◇ ◇ ◇ ◇ ◇ ◇ ◇
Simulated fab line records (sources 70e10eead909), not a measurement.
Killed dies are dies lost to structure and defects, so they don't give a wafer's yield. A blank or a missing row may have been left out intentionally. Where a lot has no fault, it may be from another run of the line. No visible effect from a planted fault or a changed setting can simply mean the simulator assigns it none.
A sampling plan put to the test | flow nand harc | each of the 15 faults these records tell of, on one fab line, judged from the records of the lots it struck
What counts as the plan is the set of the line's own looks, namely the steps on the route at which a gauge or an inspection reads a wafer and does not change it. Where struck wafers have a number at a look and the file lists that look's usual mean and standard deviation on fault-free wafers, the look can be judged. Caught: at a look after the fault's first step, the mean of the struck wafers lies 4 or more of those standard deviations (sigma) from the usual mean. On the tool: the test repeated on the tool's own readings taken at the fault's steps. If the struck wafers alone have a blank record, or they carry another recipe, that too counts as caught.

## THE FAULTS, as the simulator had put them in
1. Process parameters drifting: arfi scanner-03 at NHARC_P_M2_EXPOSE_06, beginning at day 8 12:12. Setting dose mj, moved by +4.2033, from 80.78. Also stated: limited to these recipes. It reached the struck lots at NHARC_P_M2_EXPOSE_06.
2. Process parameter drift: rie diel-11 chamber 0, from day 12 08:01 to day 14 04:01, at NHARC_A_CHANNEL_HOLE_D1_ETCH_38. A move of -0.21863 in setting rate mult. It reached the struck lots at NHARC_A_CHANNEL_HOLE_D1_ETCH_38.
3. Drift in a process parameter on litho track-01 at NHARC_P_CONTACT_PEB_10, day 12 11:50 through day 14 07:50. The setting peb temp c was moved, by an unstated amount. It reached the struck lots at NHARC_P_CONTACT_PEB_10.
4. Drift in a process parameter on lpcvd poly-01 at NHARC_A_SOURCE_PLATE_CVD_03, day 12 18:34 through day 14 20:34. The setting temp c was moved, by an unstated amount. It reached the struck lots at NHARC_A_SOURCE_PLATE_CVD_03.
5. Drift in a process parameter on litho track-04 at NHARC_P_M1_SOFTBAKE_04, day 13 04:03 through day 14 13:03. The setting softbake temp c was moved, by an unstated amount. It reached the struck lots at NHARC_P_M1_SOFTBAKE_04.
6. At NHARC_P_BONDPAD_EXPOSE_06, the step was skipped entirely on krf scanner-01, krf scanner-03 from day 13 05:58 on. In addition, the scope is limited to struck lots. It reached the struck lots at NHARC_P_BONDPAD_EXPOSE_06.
◇ ◇ ◇ ◇ ◇ ◇ ◇

• [Work order]:
All that belongs in the answer is the lines from the start of the entries above through the line containing "A sampling plan", each given exactly.

• [Response box]:
Simulated fab line records (sources 70e10eead909), not a measurement.
Killed dies are dies lost to structure and defects, so they don't give a wafer's yield. A blank or a missing row may have been left out intentionally. Where a lot has no fault, it may be from another run of the line. No visible effect from a planted fault or a changed setting can simply mean the simulator assigns it none.
A sampling plan put to the test | flow nand harc | each of the 15 faults these records tell of, on one fab line, judged from the records of the lots it struck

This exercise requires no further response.